====== Study material

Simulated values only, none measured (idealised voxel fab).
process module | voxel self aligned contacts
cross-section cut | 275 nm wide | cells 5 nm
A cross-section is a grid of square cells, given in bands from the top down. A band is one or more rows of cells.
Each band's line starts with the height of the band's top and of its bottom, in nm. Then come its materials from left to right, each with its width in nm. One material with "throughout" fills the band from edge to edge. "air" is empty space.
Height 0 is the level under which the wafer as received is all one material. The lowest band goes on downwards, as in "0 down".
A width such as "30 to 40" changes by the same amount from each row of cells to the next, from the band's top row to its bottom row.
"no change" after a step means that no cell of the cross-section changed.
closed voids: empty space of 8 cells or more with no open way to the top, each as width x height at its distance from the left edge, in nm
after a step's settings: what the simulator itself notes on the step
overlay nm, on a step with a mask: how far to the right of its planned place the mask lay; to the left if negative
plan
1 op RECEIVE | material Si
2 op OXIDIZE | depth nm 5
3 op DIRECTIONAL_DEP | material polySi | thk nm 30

============

*Required action*.
Each record above must be given again exactly as written.

*Written answer*.
Simulated values only, none measured (idealised voxel fab).
process module | voxel self aligned contacts
cross-section cut | 275 nm wide | cells 5 nm
A cross-section is a grid of square cells, given in bands from the top down. A band is one or more rows of cells.
Each band's line starts with the height of the band's top and of its bottom, in nm. Then come its materials from left to right, each with its width in nm. One material with "throughout" fills the band from edge to edge. "air" is empty space.
Height 0 is the level under which the wafer as received is all one material. The lowest band goes on downwards, as in "0 down".
A width such as "30 to 40" changes by the same amount from each row of cells to the next, from the band's top row to its bottom row.
"no change" after a step means that no cell of the cross-section changed.
closed voids: empty space of 8 cells or more with no open way to the top, each as width x height at its distance from the left edge, in nm
after a step's settings: what the simulator itself notes on the step
overlay nm, on a step with a mask: how far to the right of its planned place the mask lay; to the left if negative
plan
1 op RECEIVE | material Si
2 op OXIDIZE | depth nm 5
3 op DIRECTIONAL_DEP | material polySi | thk nm 30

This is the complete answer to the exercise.